## Required action
Print the listing in full, keeping every line exactly as it is.

## Data excerpts
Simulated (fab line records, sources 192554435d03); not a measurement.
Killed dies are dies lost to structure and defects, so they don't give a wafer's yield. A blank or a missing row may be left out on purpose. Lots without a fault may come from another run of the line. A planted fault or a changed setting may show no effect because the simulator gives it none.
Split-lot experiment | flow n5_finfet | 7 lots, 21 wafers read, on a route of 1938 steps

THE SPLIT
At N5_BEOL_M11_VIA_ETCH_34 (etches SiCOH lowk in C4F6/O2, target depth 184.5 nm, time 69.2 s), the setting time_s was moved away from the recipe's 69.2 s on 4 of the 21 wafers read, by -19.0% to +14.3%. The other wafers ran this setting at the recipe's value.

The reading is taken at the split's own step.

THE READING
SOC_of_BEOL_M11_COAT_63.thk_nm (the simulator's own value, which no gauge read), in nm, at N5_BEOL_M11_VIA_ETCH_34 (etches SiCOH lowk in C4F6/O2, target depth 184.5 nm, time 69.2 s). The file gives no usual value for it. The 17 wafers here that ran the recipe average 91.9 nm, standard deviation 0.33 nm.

## Worked solution
Simulated (fab line records, sources 192554435d03); not a measurement.
Killed dies are dies lost to structure and defects, so they don't give a wafer's yield. A blank or a missing row may be left out on purpose. Lots without a fault may come from another run of the line. A planted fault or a changed setting may show no effect because the simulator gives it none.
Split-lot experiment | flow n5_finfet | 7 lots, 21 wafers read, on a route of 1938 steps

THE SPLIT
At N5_BEOL_M11_VIA_ETCH_34 (etches SiCOH lowk in C4F6/O2, target depth 184.5 nm, time 69.2 s), the setting time_s was moved away from the recipe's 69.2 s on 4 of the 21 wafers read, by -19.0% to +14.3%. The other wafers ran this setting at the recipe's value.

The reading is taken at the split's own step.

THE READING
SOC_of_BEOL_M11_COAT_63.thk_nm (the simulator's own value, which no gauge read), in nm, at N5_BEOL_M11_VIA_ETCH_34 (etches SiCOH lowk in C4F6/O2, target depth 184.5 nm, time 69.2 s). The file gives no usual value for it. The 17 wafers here that ran the recipe average 91.9 nm, standard deviation 0.33 nm.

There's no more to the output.